** Opening SUPPLIED DATA block **

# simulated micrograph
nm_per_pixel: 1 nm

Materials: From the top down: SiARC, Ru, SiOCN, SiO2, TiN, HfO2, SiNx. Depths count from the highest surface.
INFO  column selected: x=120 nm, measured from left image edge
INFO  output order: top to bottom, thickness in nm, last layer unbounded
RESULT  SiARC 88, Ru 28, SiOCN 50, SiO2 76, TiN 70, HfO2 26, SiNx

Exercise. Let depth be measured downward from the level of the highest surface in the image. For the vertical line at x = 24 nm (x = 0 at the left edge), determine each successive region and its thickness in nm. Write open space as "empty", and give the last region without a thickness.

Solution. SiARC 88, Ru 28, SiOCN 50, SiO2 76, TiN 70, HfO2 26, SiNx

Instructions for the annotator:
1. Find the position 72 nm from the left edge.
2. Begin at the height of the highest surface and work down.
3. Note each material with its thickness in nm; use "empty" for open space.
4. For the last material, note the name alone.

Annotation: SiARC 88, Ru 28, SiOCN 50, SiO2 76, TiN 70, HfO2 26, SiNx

** Closing SUPPLIED DATA block **

WORK INSTRUCTION:
Write each line of the data above out again without altering a word.

EXERCISE ANSWER:
# simulated micrograph
nm_per_pixel: 1 nm

Materials: From the top down: SiARC, Ru, SiOCN, SiO2, TiN, HfO2, SiNx. Depths count from the highest surface.
INFO  column selected: x=120 nm, measured from left image edge
INFO  output order: top to bottom, thickness in nm, last layer unbounded
RESULT  SiARC 88, Ru 28, SiOCN 50, SiO2 76, TiN 70, HfO2 26, SiNx

Exercise. Let depth be measured downward from the level of the highest surface in the image. For the vertical line at x = 24 nm (x = 0 at the left edge), determine each successive region and its thickness in nm. Write open space as "empty", and give the last region without a thickness.

Solution. SiARC 88, Ru 28, SiOCN 50, SiO2 76, TiN 70, HfO2 26, SiNx

Instructions for the annotator:
1. Find the position 72 nm from the left edge.
2. Begin at the height of the highest surface and work down.
3. Note each material with its thickness in nm; use "empty" for open space.
4. For the last material, note the name alone.

Annotation: SiARC 88, Ru 28, SiOCN 50, SiO2 76, TiN 70, HfO2 26, SiNx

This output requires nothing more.